— DATASET —
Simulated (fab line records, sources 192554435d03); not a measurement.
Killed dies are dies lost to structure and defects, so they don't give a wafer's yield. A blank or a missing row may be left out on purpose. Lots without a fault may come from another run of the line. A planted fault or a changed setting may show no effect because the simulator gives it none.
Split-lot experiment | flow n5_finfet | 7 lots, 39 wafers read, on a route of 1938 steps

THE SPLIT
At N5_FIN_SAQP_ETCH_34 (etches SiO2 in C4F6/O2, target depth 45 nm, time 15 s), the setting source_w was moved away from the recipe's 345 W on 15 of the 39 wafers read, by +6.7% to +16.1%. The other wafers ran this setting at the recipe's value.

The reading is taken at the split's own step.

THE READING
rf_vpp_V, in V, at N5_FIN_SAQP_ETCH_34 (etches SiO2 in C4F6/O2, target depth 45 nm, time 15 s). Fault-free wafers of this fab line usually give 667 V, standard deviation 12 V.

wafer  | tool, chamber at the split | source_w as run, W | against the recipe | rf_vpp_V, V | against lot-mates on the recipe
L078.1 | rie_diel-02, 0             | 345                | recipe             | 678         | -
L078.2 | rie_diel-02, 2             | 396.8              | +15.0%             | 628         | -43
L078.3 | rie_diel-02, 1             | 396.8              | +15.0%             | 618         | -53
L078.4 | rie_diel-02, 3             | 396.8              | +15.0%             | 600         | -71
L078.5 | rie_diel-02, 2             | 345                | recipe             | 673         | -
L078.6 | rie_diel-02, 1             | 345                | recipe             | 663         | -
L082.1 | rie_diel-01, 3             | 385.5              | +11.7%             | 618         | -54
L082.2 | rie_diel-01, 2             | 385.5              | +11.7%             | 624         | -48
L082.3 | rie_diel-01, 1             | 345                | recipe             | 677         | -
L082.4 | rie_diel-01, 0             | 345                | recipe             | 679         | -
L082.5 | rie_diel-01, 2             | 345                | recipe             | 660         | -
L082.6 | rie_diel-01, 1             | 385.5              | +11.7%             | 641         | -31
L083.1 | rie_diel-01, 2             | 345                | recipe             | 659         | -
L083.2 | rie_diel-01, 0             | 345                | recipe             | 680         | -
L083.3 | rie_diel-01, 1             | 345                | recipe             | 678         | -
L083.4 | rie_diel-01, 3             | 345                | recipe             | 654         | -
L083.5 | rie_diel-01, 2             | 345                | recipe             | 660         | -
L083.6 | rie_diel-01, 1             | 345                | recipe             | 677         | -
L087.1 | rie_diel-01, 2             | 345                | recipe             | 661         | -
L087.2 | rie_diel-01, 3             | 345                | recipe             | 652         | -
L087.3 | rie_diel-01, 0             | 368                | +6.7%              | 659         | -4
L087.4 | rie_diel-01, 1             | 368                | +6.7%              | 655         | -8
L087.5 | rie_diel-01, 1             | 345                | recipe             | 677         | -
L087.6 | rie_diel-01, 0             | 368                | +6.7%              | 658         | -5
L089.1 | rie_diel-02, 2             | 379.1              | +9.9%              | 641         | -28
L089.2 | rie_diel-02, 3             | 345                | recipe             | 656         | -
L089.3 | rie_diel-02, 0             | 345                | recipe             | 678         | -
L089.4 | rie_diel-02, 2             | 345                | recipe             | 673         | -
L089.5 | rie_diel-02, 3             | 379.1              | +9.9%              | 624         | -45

— WORK INSTRUCTION —
Every line from the first through the one containing "L078.5 | rie_diel-02, 2" in the listing above must be given again exactly, with nothing else alongside.

— ANSWER SPACE —
Simulated (fab line records, sources 192554435d03); not a measurement.
Killed dies are dies lost to structure and defects, so they don't give a wafer's yield. A blank or a missing row may be left out on purpose. Lots without a fault may come from another run of the line. A planted fault or a changed setting may show no effect because the simulator gives it none.
Split-lot experiment | flow n5_finfet | 7 lots, 39 wafers read, on a route of 1938 steps

THE SPLIT
At N5_FIN_SAQP_ETCH_34 (etches SiO2 in C4F6/O2, target depth 45 nm, time 15 s), the setting source_w was moved away from the recipe's 345 W on 15 of the 39 wafers read, by +6.7% to +16.1%. The other wafers ran this setting at the recipe's value.

The reading is taken at the split's own step.

THE READING
rf_vpp_V, in V, at N5_FIN_SAQP_ETCH_34 (etches SiO2 in C4F6/O2, target depth 45 nm, time 15 s). Fault-free wafers of this fab line usually give 667 V, standard deviation 12 V.

wafer  | tool, chamber at the split | source_w as run, W | against the recipe | rf_vpp_V, V | against lot-mates on the recipe
L078.1 | rie_diel-02, 0             | 345                | recipe             | 678         | -
L078.2 | rie_diel-02, 2             | 396.8              | +15.0%             | 628         | -43
L078.3 | rie_diel-02, 1             | 396.8              | +15.0%             | 618         | -53
L078.4 | rie_diel-02, 3             | 396.8              | +15.0%             | 600         | -71
L078.5 | rie_diel-02, 2             | 345                | recipe             | 673         | -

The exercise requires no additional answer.